Once you reach the line containing "Known at the" in the entries below, write out that line and each one after it down to the line containing "time: polishing time; s", exactly and with nothing added.

Data extracts Start Marker

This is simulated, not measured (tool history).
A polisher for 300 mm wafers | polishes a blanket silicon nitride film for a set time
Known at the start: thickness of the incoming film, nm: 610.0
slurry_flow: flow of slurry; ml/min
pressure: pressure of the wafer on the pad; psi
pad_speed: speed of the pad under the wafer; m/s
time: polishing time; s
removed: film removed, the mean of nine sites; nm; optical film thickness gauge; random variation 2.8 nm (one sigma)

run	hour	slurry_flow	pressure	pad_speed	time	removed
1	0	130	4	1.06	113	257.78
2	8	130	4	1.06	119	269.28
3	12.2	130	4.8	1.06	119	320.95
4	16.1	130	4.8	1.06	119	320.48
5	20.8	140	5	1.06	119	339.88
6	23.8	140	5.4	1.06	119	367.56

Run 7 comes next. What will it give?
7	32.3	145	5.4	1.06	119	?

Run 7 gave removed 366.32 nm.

Data extracts End Marker

• Result:
Known at the start: thickness of the incoming film, nm: 610.0
slurry_flow: flow of slurry; ml/min
pressure: pressure of the wafer on the pad; psi
pad_speed: speed of the pad under the wafer; m/s
time: polishing time; s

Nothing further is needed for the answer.